Data listing
Content starts
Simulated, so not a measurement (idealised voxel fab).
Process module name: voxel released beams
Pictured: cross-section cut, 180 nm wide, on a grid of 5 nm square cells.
Content ends

Required action
While keeping every line the same, please copy out all the records.

Answer box
Simulated, so not a measurement (idealised voxel fab).
Process module name: voxel released beams
Pictured: cross-section cut, 180 nm wide, on a grid of 5 nm square cells.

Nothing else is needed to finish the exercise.